WORK ORDER
A faithful transcription of the entries below is required.

SUPPLIED DATA
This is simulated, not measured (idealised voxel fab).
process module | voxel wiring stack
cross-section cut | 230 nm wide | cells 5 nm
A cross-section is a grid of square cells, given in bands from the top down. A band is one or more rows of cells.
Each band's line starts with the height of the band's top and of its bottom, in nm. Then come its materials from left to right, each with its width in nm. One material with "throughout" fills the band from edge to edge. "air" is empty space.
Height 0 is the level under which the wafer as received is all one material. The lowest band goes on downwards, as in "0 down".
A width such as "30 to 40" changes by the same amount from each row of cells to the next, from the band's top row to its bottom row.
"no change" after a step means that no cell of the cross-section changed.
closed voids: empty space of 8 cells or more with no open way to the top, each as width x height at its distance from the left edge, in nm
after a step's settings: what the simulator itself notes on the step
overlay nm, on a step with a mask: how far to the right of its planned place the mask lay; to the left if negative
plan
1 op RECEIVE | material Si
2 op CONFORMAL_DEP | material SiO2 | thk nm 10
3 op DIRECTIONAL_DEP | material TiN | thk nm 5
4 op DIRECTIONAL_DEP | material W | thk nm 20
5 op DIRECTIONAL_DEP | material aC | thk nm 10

ANSWER BOX
This is simulated, not measured (idealised voxel fab).
process module | voxel wiring stack
cross-section cut | 230 nm wide | cells 5 nm
A cross-section is a grid of square cells, given in bands from the top down. A band is one or more rows of cells.
Each band's line starts with the height of the band's top and of its bottom, in nm. Then come its materials from left to right, each with its width in nm. One material with "throughout" fills the band from edge to edge. "air" is empty space.
Height 0 is the level under which the wafer as received is all one material. The lowest band goes on downwards, as in "0 down".
A width such as "30 to 40" changes by the same amount from each row of cells to the next, from the band's top row to its bottom row.
"no change" after a step means that no cell of the cross-section changed.
closed voids: empty space of 8 cells or more with no open way to the top, each as width x height at its distance from the left edge, in nm
after a step's settings: what the simulator itself notes on the step
overlay nm, on a step with a mask: how far to the right of its planned place the mask lay; to the left if negative
plan
1 op RECEIVE | material Si
2 op CONFORMAL_DEP | material SiO2 | thk nm 10
3 op DIRECTIONAL_DEP | material TiN | thk nm 5
4 op DIRECTIONAL_DEP | material W | thk nm 20
5 op DIRECTIONAL_DEP | material aC | thk nm 10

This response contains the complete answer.